**Provided material**
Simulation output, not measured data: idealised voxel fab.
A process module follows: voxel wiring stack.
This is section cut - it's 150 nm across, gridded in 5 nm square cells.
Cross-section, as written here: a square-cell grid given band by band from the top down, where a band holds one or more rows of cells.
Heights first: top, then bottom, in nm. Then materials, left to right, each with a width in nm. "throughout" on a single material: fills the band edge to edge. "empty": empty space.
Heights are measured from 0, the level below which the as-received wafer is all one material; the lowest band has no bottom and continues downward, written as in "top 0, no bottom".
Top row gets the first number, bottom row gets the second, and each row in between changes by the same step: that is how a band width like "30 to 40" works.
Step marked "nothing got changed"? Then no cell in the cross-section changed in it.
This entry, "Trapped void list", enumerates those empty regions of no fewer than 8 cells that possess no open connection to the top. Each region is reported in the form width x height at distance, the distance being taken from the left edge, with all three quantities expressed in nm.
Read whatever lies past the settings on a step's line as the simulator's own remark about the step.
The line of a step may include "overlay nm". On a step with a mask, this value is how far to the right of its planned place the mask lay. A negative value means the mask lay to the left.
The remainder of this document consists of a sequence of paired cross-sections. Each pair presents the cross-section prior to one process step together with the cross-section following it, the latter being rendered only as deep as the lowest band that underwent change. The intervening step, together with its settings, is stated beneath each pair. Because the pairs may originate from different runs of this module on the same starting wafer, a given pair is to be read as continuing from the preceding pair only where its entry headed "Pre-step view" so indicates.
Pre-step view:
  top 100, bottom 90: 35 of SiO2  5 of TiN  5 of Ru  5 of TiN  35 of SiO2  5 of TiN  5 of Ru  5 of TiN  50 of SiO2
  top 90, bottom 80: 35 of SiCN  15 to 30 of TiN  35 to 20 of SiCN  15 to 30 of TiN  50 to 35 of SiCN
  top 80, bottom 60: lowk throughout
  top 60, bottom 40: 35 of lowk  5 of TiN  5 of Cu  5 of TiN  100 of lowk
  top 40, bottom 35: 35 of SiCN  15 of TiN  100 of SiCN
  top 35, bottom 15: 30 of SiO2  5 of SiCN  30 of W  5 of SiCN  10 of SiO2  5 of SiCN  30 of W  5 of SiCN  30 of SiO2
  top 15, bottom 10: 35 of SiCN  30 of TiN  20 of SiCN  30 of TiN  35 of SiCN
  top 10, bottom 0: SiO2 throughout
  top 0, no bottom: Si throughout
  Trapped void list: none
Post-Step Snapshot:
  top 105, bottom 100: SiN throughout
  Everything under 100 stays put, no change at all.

**Assigned task**
Write down, word for word, the lines above from the one containing "The line of" through the one containing "top 105, bottom 100: SiN throughout", both ends included.

**Written solution**
The line of a step may include "overlay nm". On a step with a mask, this value is how far to the right of its planned place the mask lay. A negative value means the mask lay to the left.
The remainder of this document consists of a sequence of paired cross-sections. Each pair presents the cross-section prior to one process step together with the cross-section following it, the latter being rendered only as deep as the lowest band that underwent change. The intervening step, together with its settings, is stated beneath each pair. Because the pairs may originate from different runs of this module on the same starting wafer, a given pair is to be read as continuing from the preceding pair only where its entry headed "Pre-step view" so indicates.
Pre-step view:
  top 100, bottom 90: 35 of SiO2  5 of TiN  5 of Ru  5 of TiN  35 of SiO2  5 of TiN  5 of Ru  5 of TiN  50 of SiO2
  top 90, bottom 80: 35 of SiCN  15 to 30 of TiN  35 to 20 of SiCN  15 to 30 of TiN  50 to 35 of SiCN
  top 80, bottom 60: lowk throughout
  top 60, bottom 40: 35 of lowk  5 of TiN  5 of Cu  5 of TiN  100 of lowk
  top 40, bottom 35: 35 of SiCN  15 of TiN  100 of SiCN
  top 35, bottom 15: 30 of SiO2  5 of SiCN  30 of W  5 of SiCN  10 of SiO2  5 of SiCN  30 of W  5 of SiCN  30 of SiO2
  top 15, bottom 10: 35 of SiCN  30 of TiN  20 of SiCN  30 of TiN  35 of SiCN
  top 10, bottom 0: SiO2 throughout
  top 0, no bottom: Si throughout
  Trapped void list: none
Post-Step Snapshot:
  top 105, bottom 100: SiN throughout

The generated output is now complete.